* **REQUIRED ACTION**: Exactly the lines from the beginning of the material to the line with "depth_nm: mean etch" are to be repeated, both ends included.

[DATASET EXTRACT]

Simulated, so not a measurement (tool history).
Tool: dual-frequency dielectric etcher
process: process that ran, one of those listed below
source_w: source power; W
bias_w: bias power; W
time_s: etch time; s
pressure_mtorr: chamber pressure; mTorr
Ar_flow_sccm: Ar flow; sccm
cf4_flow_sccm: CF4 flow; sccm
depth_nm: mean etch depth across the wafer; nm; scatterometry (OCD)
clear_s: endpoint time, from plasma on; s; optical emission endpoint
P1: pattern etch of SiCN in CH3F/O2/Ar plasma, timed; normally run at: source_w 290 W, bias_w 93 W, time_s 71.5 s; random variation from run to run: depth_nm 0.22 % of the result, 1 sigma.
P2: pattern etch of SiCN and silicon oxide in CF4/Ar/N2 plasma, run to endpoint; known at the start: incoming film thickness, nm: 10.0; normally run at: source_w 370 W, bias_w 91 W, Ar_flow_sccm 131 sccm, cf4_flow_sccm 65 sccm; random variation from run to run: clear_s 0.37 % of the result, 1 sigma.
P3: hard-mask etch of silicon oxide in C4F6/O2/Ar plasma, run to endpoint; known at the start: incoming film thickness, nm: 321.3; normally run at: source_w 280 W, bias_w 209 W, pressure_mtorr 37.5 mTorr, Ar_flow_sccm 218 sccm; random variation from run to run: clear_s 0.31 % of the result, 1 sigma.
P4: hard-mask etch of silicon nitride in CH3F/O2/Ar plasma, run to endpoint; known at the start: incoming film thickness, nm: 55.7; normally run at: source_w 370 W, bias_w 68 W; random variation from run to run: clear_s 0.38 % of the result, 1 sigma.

[/DATASET EXTRACT]

* **EXERCISE RESPONSE**:
Simulated, so not a measurement (tool history).
Tool: dual-frequency dielectric etcher
process: process that ran, one of those listed below
source_w: source power; W
bias_w: bias power; W
time_s: etch time; s
pressure_mtorr: chamber pressure; mTorr
Ar_flow_sccm: Ar flow; sccm
cf4_flow_sccm: CF4 flow; sccm
depth_nm: mean etch depth across the wafer; nm; scatterometry (OCD)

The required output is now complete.